(Material provided begins)

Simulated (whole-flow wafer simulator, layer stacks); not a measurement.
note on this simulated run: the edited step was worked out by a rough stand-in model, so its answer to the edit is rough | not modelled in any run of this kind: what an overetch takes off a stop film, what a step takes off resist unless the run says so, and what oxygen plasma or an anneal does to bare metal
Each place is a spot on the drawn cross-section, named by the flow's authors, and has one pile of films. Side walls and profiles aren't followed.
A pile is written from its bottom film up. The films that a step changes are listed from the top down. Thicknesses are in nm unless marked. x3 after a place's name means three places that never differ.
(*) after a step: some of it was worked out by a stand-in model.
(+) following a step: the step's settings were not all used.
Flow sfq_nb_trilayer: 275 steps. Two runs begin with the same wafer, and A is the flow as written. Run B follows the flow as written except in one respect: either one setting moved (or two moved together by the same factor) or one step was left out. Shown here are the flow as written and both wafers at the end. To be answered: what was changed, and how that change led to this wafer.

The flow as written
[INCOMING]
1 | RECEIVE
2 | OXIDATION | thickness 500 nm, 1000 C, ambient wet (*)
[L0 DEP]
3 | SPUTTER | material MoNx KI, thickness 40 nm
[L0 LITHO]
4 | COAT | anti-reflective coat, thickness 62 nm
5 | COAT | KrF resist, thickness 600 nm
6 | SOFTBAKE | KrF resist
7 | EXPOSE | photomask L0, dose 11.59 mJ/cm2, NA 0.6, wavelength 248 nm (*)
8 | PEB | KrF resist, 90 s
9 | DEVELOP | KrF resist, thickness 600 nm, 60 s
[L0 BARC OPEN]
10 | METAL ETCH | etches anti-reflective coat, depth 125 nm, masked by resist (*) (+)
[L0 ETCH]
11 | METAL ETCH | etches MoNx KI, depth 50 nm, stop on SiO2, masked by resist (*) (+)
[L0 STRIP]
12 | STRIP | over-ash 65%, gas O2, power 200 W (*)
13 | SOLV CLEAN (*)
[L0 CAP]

(Material provided ends)

▶ **Assignment**:
Start with the line above that contains "9 | DEVELOP" and end with the line that contains "13 | SOLV CLEAN (*)". Write out those lines exactly, and only those.

▶ **Written reply**:
9 | DEVELOP | KrF resist, thickness 600 nm, 60 s
[L0 BARC OPEN]
10 | METAL ETCH | etches anti-reflective coat, depth 125 nm, masked by resist (*) (+)
[L0 ETCH]
11 | METAL ETCH | etches MoNx KI, depth 50 nm, stop on SiO2, masked by resist (*) (+)
[L0 STRIP]
12 | STRIP | over-ash 65%, gas O2, power 200 W (*)
13 | SOLV CLEAN (*)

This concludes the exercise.